**WORK TASK**
Each line from the first down to the one containing "Below 0: as-received" should be returned exactly as it appears below.

**PROVIDED MATERIAL**
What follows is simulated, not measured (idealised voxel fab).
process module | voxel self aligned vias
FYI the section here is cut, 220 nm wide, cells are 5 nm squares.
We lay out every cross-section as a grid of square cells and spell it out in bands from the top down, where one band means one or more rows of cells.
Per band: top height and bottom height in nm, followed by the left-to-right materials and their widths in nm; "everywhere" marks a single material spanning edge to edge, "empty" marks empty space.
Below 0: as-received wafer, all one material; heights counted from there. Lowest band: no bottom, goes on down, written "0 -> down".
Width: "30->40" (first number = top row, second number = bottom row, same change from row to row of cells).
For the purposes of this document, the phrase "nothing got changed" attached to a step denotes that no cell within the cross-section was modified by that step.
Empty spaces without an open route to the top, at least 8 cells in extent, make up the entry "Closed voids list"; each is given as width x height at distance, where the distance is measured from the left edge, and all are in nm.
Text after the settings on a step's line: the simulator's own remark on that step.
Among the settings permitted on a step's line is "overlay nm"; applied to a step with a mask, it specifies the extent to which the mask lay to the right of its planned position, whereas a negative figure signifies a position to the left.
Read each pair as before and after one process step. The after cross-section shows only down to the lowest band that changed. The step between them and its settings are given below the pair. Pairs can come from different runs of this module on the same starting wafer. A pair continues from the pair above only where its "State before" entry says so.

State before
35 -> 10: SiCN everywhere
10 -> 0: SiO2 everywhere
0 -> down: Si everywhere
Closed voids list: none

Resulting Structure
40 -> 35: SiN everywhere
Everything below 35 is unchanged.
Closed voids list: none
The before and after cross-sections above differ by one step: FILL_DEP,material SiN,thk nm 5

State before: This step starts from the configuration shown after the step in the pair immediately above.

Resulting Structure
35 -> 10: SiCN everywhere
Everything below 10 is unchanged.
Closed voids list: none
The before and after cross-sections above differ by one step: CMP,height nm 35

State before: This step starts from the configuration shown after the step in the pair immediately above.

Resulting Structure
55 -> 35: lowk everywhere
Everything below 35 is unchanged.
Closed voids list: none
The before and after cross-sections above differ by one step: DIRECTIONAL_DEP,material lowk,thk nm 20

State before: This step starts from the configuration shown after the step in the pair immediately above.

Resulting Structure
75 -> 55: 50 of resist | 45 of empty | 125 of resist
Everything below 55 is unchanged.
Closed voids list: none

**ANSWER SPACE**
What follows is simulated, not measured (idealised voxel fab).
process module | voxel self aligned vias
FYI the section here is cut, 220 nm wide, cells are 5 nm squares.
We lay out every cross-section as a grid of square cells and spell it out in bands from the top down, where one band means one or more rows of cells.
Per band: top height and bottom height in nm, followed by the left-to-right materials and their widths in nm; "everywhere" marks a single material spanning edge to edge, "empty" marks empty space.
Below 0: as-received wafer, all one material; heights counted from there. Lowest band: no bottom, goes on down, written "0 -> down".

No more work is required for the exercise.